> Work request
Please print the records below exactly as they are.

> Input data
Start of Block

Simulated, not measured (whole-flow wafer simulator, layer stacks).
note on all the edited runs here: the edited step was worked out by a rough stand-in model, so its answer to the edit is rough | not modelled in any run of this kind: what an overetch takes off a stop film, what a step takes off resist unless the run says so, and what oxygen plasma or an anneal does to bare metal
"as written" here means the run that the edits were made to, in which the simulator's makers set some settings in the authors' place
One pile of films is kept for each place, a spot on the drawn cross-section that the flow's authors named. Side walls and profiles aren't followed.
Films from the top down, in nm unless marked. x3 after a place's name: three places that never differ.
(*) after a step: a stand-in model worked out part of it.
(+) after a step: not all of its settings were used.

End of Block

> Worked solution
Simulated, not measured (whole-flow wafer simulator, layer stacks).
note on all the edited runs here: the edited step was worked out by a rough stand-in model, so its answer to the edit is rough | not modelled in any run of this kind: what an overetch takes off a stop film, what a step takes off resist unless the run says so, and what oxygen plasma or an anneal does to bare metal
"as written" here means the run that the edits were made to, in which the simulator's makers set some settings in the authors' place
One pile of films is kept for each place, a spot on the drawn cross-section that the flow's authors named. Side walls and profiles aren't followed.
Films from the top down, in nm unless marked. x3 after a place's name: three places that never differ.
(*) after a step: a stand-in model worked out part of it.
(+) after a step: not all of its settings were used.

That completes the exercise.